Work order: Take the records below and print them verbatim up to and including the line that carries "Process module under".

[Start of Attachment]

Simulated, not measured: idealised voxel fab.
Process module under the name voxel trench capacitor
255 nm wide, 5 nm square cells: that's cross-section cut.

[End of Attachment]

Written response:
Simulated, not measured: idealised voxel fab.
Process module under the name voxel trench capacitor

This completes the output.